(Excerpted data begins)

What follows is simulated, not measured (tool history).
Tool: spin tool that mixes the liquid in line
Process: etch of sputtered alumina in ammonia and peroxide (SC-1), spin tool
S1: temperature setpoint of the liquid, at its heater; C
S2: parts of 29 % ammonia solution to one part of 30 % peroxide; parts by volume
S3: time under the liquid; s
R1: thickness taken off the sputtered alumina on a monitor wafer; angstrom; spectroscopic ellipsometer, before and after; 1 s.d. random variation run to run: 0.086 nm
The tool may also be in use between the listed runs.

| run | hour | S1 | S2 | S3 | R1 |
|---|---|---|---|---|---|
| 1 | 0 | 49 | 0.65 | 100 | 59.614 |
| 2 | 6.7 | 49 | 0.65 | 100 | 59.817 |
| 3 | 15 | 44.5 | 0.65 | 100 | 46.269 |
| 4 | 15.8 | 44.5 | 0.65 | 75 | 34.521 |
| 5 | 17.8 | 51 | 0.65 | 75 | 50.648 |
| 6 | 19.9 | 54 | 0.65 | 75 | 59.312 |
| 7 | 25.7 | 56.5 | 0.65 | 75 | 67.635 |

(Excerpted data ends)

## Work order
Up to and including the line that contains "S3: time under the liquid; s", restate word for word every line of the entries, starting from the first.

## Exercise answer
What follows is simulated, not measured (tool history).
Tool: spin tool that mixes the liquid in line
Process: etch of sputtered alumina in ammonia and peroxide (SC-1), spin tool
S1: temperature setpoint of the liquid, at its heater; C
S2: parts of 29 % ammonia solution to one part of 30 % peroxide; parts by volume
S3: time under the liquid; s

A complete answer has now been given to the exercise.